Activity:
Can you quote, word for word, every line from the first line of the records below through the line containing "Each place is", and nothing else?

Data excerpts:
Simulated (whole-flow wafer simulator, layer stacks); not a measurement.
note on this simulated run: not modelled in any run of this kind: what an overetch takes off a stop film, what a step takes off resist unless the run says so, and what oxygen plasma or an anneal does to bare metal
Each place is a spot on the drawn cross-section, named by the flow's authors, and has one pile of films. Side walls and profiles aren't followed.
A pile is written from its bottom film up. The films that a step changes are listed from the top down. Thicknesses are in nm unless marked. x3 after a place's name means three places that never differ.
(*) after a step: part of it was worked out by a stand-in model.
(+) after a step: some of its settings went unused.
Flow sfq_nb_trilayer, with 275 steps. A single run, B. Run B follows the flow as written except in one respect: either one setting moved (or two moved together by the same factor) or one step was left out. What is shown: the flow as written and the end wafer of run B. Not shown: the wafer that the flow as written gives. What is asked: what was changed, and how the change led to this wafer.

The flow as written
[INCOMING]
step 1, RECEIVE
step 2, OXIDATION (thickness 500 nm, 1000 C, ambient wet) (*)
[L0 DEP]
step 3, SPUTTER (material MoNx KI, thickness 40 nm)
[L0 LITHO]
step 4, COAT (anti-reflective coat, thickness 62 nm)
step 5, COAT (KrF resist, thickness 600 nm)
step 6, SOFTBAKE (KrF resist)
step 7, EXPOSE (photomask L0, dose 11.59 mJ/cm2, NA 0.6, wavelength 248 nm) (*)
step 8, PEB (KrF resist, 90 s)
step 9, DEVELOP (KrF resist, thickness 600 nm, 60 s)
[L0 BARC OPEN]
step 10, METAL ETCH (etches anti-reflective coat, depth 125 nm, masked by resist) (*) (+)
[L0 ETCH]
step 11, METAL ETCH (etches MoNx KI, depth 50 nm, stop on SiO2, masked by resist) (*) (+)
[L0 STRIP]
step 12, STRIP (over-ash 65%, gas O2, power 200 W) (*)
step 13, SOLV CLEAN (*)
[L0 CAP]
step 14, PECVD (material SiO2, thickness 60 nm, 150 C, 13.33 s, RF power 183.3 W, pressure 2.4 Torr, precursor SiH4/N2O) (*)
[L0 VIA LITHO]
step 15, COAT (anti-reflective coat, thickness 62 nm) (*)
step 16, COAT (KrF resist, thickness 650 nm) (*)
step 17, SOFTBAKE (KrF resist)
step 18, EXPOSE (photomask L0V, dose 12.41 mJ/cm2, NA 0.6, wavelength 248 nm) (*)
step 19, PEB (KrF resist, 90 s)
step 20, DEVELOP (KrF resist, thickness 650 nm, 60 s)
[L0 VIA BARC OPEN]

Problem solution:
Simulated (whole-flow wafer simulator, layer stacks); not a measurement.
note on this simulated run: not modelled in any run of this kind: what an overetch takes off a stop film, what a step takes off resist unless the run says so, and what oxygen plasma or an anneal does to bare metal
Each place is a spot on the drawn cross-section, named by the flow's authors, and has one pile of films. Side walls and profiles aren't followed.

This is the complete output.